Requirement
Transcribe the data that follows precisely, omitting nothing.

━━ Entries supplied ━━

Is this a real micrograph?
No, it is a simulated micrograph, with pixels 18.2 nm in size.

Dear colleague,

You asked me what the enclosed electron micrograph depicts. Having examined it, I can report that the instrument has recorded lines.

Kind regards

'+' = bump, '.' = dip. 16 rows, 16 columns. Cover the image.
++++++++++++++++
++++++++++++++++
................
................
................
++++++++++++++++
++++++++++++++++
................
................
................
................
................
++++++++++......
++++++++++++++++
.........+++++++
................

━━━

Written answer
Is this a real micrograph?
No, it is a simulated micrograph, with pixels 18.2 nm in size.

Dear colleague,

You asked me what the enclosed electron micrograph depicts. Having examined it, I can report that the instrument has recorded lines.

Kind regards

'+' = bump, '.' = dip. 16 rows, 16 columns. Cover the image.
++++++++++++++++
++++++++++++++++
................
................
................
++++++++++++++++
++++++++++++++++
................
................
................
................
................
++++++++++......
++++++++++++++++
.........+++++++
................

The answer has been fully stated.